Provided information>
-*-

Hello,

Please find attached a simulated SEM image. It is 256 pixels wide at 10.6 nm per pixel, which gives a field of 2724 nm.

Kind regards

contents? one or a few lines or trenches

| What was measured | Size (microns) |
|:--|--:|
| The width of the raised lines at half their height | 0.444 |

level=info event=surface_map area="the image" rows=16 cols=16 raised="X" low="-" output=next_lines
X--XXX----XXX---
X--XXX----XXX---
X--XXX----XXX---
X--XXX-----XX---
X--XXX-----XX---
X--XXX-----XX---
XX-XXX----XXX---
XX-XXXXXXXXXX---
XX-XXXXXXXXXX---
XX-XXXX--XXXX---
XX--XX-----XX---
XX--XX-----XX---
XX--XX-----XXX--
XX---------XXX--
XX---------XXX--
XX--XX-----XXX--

-*-

Activity> Within the listing above, extract exactly the lines from the line with "Kind regards" to the line with "height | 0.444 |", the two named lines included, and no others.

Solution>
Kind regards

contents? one or a few lines or trenches

| What was measured | Size (microns) |
|:--|--:|
| The width of the raised lines at half their height | 0.444 |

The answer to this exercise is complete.